REQUIRED ACTION:
Return exactly those lines of the material below that fall between the line holding "pixel size: 18.1 nm" and the line holding "Prompt: State the", inclusive.

[Start of section]

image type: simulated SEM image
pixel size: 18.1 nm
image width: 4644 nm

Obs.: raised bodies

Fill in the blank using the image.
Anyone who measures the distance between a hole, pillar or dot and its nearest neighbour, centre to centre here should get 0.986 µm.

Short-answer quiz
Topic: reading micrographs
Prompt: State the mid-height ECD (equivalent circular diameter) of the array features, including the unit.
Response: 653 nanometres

[End of section]

REPLY:
pixel size: 18.1 nm
image width: 4644 nm

Obs.: raised bodies

Fill in the blank using the image.
Anyone who measures the distance between a hole, pillar or dot and its nearest neighbour, centre to centre here should get 0.986 µm.

Short-answer quiz
Topic: reading micrographs
Prompt: State the mid-height ECD (equivalent circular diameter) of the array features, including the unit.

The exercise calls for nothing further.